Activity:
Your task is to copy every record exactly.

Information supplied:
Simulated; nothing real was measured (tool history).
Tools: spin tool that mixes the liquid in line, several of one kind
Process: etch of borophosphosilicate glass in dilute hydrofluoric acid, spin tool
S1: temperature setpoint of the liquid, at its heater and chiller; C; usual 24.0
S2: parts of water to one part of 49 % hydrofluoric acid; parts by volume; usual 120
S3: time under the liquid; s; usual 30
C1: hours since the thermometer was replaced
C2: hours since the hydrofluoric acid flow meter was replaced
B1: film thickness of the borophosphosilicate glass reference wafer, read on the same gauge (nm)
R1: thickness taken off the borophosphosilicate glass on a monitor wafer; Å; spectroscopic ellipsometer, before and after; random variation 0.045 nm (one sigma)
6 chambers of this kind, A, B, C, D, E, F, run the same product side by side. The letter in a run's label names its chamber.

Problem solution:
Simulated; nothing real was measured (tool history).
Tools: spin tool that mixes the liquid in line, several of one kind
Process: etch of borophosphosilicate glass in dilute hydrofluoric acid, spin tool
S1: temperature setpoint of the liquid, at its heater and chiller; C; usual 24.0
S2: parts of water to one part of 49 % hydrofluoric acid; parts by volume; usual 120
S3: time under the liquid; s; usual 30
C1: hours since the thermometer was replaced
C2: hours since the hydrofluoric acid flow meter was replaced
B1: film thickness of the borophosphosilicate glass reference wafer, read on the same gauge (nm)
R1: thickness taken off the borophosphosilicate glass on a monitor wafer; Å; spectroscopic ellipsometer, before and after; random variation 0.045 nm (one sigma)
6 chambers of this kind, A, B, C, D, E, F, run the same product side by side. The letter in a run's label names its chamber.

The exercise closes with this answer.